= ACTION ITEM =
Retype the listing without any alteration.

= DATA FOR ANALYSIS =
%%

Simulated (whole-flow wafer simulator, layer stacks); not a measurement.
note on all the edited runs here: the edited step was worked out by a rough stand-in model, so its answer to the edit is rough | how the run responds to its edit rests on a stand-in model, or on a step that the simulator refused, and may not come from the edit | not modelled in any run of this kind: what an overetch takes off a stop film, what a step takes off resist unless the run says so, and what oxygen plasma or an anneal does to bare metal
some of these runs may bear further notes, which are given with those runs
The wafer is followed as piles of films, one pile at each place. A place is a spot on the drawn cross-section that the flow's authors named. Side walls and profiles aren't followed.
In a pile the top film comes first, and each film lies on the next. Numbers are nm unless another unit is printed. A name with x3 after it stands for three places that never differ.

%%

= YOUR RESPONSE =
Simulated (whole-flow wafer simulator, layer stacks); not a measurement.
note on all the edited runs here: the edited step was worked out by a rough stand-in model, so its answer to the edit is rough | how the run responds to its edit rests on a stand-in model, or on a step that the simulator refused, and may not come from the edit | not modelled in any run of this kind: what an overetch takes off a stop film, what a step takes off resist unless the run says so, and what oxygen plasma or an anneal does to bare metal
some of these runs may bear further notes, which are given with those runs
The wafer is followed as piles of films, one pile at each place. A place is a spot on the drawn cross-section that the flow's authors named. Side walls and profiles aren't followed.
In a pile the top film comes first, and each film lies on the next. Numbers are nm unless another unit is printed. A name with x3 after it stands for three places that never differ.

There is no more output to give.